WORK TASK: Please transcribe every entry below exactly as written.

=== Section Start ===
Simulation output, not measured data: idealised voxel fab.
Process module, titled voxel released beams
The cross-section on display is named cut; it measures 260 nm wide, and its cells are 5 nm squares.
=== Section End ===

ANSWER AREA:
Simulation output, not measured data: idealised voxel fab.
Process module, titled voxel released beams
The cross-section on display is named cut; it measures 260 nm wide, and its cells are 5 nm squares.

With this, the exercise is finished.